**Records supplied:**

[Start of section]

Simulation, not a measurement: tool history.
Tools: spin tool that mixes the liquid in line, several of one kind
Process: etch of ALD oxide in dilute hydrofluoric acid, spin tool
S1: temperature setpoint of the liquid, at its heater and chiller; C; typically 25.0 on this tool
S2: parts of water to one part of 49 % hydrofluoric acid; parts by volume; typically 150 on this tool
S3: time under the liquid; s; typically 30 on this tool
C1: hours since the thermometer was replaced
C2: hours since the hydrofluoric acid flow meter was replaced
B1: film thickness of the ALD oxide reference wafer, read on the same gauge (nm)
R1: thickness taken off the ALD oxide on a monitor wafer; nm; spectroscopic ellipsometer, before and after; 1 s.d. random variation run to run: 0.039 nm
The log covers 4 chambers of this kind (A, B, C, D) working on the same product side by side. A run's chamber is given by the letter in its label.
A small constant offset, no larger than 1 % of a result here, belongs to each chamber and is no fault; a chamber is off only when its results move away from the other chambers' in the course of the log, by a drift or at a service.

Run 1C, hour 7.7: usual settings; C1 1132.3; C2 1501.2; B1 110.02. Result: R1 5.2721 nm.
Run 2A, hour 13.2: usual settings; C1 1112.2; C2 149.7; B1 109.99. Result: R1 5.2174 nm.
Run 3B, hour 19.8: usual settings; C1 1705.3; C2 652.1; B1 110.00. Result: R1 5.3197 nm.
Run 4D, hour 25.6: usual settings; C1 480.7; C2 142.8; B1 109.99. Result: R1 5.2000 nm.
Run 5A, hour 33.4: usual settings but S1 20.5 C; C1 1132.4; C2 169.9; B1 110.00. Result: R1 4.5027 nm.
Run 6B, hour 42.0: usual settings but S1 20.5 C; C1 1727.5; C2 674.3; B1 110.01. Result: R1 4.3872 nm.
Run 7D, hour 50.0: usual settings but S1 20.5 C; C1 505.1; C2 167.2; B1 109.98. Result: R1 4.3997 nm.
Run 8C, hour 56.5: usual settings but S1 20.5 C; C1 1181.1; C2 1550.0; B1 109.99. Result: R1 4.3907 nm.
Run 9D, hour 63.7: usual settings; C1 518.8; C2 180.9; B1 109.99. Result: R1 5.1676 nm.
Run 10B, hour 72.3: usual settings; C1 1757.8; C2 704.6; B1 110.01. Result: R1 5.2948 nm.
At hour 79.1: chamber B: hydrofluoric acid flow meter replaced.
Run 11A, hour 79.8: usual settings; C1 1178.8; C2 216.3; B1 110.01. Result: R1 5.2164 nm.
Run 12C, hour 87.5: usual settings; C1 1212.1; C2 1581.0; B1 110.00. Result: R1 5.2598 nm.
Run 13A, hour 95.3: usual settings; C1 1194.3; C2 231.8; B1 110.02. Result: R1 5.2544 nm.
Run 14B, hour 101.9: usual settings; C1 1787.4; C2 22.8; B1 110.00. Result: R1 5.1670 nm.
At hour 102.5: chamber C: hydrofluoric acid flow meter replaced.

[End of section]

**Work task:**
Give back the records above exactly, limited to the lines between the one holding "Run 2A, hour" and the one holding "Run 7D, hour", inclusive.

**Problem solution:**
Run 2A, hour 13.2: usual settings; C1 1112.2; C2 149.7; B1 109.99. Result: R1 5.2174 nm.
Run 3B, hour 19.8: usual settings; C1 1705.3; C2 652.1; B1 110.00. Result: R1 5.3197 nm.
Run 4D, hour 25.6: usual settings; C1 480.7; C2 142.8; B1 109.99. Result: R1 5.2000 nm.
Run 5A, hour 33.4: usual settings but S1 20.5 C; C1 1132.4; C2 169.9; B1 110.00. Result: R1 4.5027 nm.
Run 6B, hour 42.0: usual settings but S1 20.5 C; C1 1727.5; C2 674.3; B1 110.01. Result: R1 4.3872 nm.
Run 7D, hour 50.0: usual settings but S1 20.5 C; C1 505.1; C2 167.2; B1 109.98. Result: R1 4.3997 nm.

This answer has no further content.